Action item: All entries must be given again in full, exactly as they were supplied.

□ □ □

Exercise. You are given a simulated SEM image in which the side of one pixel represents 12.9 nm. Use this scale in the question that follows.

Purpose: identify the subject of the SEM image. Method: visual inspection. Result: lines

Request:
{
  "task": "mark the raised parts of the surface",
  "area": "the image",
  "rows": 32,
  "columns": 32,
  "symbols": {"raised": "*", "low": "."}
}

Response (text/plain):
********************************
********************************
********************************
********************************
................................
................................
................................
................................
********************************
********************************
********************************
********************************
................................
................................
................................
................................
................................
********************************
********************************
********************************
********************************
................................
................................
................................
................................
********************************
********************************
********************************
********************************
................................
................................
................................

□ □ □

Written answer:
Exercise. You are given a simulated SEM image in which the side of one pixel represents 12.9 nm. Use this scale in the question that follows.

Purpose: identify the subject of the SEM image. Method: visual inspection. Result: lines

Request:
{
  "task": "mark the raised parts of the surface",
  "area": "the image",
  "rows": 32,
  "columns": 32,
  "symbols": {"raised": "*", "low": "."}
}

Response (text/plain):
********************************
********************************
********************************
********************************
................................
................................
................................
................................
********************************
********************************
********************************
********************************
................................
................................
................................
................................
................................
********************************
********************************
********************************
********************************
................................
................................
................................
................................
********************************
********************************
********************************
********************************
................................
................................
................................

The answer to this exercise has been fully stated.